##### Study material #####

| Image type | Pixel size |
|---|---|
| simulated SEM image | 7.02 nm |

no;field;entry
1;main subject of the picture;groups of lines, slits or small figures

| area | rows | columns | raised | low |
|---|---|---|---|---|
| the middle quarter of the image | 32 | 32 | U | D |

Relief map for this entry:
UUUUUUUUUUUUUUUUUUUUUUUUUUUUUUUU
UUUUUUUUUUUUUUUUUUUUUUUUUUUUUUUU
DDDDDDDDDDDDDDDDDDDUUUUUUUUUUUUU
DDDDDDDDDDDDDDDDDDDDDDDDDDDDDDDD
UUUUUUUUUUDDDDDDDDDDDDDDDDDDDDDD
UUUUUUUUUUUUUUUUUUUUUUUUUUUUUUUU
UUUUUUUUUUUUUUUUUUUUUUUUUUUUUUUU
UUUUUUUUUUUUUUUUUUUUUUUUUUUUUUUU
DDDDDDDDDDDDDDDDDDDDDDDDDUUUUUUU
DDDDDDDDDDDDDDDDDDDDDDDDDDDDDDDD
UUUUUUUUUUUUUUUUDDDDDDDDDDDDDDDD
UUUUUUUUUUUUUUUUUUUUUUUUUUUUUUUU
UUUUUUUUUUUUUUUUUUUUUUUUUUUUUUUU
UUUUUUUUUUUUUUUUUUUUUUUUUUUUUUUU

#####

_Requirement_.
Reproduce the whole listing word for word.

_Answer area_.
| Image type | Pixel size |
|---|---|
| simulated SEM image | 7.02 nm |

no;field;entry
1;main subject of the picture;groups of lines, slits or small figures

| area | rows | columns | raised | low |
|---|---|---|---|---|
| the middle quarter of the image | 32 | 32 | U | D |

Relief map for this entry:
UUUUUUUUUUUUUUUUUUUUUUUUUUUUUUUU
UUUUUUUUUUUUUUUUUUUUUUUUUUUUUUUU
DDDDDDDDDDDDDDDDDDDUUUUUUUUUUUUU
DDDDDDDDDDDDDDDDDDDDDDDDDDDDDDDD
UUUUUUUUUUDDDDDDDDDDDDDDDDDDDDDD
UUUUUUUUUUUUUUUUUUUUUUUUUUUUUUUU
UUUUUUUUUUUUUUUUUUUUUUUUUUUUUUUU
UUUUUUUUUUUUUUUUUUUUUUUUUUUUUUUU
DDDDDDDDDDDDDDDDDDDDDDDDDUUUUUUU
DDDDDDDDDDDDDDDDDDDDDDDDDDDDDDDD
UUUUUUUUUUUUUUUUDDDDDDDDDDDDDDDD
UUUUUUUUUUUUUUUUUUUUUUUUUUUUUUUU
UUUUUUUUUUUUUUUUUUUUUUUUUUUUUUUU
UUUUUUUUUUUUUUUUUUUUUUUUUUUUUUUU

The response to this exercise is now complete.